------------------------------

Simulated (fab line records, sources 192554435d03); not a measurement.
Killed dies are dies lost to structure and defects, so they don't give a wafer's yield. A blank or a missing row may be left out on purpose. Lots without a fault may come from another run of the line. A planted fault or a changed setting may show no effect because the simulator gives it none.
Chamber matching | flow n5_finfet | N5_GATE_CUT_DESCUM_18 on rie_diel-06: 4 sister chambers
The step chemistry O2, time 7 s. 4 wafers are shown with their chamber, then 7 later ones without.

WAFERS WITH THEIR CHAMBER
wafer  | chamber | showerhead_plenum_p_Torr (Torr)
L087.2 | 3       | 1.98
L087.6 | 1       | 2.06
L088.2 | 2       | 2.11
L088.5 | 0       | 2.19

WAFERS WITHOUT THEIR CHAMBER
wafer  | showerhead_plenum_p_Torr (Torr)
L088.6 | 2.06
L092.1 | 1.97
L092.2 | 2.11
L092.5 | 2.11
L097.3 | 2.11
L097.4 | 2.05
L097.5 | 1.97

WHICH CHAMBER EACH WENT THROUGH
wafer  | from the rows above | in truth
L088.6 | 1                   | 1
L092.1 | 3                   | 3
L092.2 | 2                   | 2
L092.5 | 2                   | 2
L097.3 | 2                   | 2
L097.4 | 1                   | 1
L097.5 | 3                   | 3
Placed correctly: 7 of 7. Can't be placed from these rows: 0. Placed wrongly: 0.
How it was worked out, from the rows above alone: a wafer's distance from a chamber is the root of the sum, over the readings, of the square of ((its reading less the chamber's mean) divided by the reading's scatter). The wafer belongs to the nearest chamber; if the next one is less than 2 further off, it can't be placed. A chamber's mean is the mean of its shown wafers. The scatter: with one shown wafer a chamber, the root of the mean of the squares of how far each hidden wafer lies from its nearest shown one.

------------------------------

* **WORK ORDER**
Send back exactly, with nothing added, the lines from the first line of the material above through the line holding "L092.5 | 2.11"; both ends are included.

* **ANSWER BOX**
Simulated (fab line records, sources 192554435d03); not a measurement.
Killed dies are dies lost to structure and defects, so they don't give a wafer's yield. A blank or a missing row may be left out on purpose. Lots without a fault may come from another run of the line. A planted fault or a changed setting may show no effect because the simulator gives it none.
Chamber matching | flow n5_finfet | N5_GATE_CUT_DESCUM_18 on rie_diel-06: 4 sister chambers
The step chemistry O2, time 7 s. 4 wafers are shown with their chamber, then 7 later ones without.

WAFERS WITH THEIR CHAMBER
wafer  | chamber | showerhead_plenum_p_Torr (Torr)
L087.2 | 3       | 1.98
L087.6 | 1       | 2.06
L088.2 | 2       | 2.11
L088.5 | 0       | 2.19

WAFERS WITHOUT THEIR CHAMBER
wafer  | showerhead_plenum_p_Torr (Torr)
L088.6 | 2.06
L092.1 | 1.97
L092.2 | 2.11
L092.5 | 2.11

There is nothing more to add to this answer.